* Work request
What you give back should be exactly the opening lines of the data, ending with the line that contains "The width of" and including it.

* Record excerpts
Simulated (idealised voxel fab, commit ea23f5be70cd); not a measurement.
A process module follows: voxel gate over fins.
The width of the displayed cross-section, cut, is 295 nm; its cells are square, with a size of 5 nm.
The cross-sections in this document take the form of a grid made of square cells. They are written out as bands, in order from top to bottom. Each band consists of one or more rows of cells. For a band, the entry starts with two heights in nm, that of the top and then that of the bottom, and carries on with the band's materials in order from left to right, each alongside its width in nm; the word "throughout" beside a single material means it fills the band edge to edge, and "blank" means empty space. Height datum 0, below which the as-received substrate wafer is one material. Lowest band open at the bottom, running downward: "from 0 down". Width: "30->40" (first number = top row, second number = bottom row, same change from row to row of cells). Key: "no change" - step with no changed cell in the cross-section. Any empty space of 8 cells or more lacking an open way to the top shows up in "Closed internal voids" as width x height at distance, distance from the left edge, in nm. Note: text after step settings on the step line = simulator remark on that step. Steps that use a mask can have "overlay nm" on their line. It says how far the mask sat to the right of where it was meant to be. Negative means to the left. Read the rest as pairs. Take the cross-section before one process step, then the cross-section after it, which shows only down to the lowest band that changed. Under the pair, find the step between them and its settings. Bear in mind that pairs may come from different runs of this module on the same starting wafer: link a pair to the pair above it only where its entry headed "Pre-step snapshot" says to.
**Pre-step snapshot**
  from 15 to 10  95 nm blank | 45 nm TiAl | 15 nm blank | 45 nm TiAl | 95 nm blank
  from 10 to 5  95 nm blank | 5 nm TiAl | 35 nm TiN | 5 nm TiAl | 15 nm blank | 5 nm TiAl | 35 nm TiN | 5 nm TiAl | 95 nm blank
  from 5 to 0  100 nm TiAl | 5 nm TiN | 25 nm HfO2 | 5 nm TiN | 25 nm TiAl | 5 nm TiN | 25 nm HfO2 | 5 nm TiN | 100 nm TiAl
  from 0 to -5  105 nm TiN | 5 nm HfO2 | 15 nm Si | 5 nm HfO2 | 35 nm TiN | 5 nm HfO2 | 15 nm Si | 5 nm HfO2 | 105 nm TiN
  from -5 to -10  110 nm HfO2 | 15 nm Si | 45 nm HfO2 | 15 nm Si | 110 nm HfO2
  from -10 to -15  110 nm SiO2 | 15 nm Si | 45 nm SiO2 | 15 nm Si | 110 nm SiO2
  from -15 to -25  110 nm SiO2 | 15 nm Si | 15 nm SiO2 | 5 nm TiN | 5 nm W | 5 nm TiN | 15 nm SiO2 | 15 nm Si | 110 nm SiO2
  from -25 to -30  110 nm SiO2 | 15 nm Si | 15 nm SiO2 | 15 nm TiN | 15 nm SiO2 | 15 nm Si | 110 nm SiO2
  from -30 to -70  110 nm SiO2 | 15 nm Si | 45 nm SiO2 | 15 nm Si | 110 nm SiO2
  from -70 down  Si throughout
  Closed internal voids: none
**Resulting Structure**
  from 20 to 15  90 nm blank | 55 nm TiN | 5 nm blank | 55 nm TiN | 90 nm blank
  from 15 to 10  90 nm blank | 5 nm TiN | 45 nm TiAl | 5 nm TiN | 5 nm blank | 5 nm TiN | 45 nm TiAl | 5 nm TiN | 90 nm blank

* Written solution
Simulated (idealised voxel fab, commit ea23f5be70cd); not a measurement.
A process module follows: voxel gate over fins.
The width of the displayed cross-section, cut, is 295 nm; its cells are square, with a size of 5 nm.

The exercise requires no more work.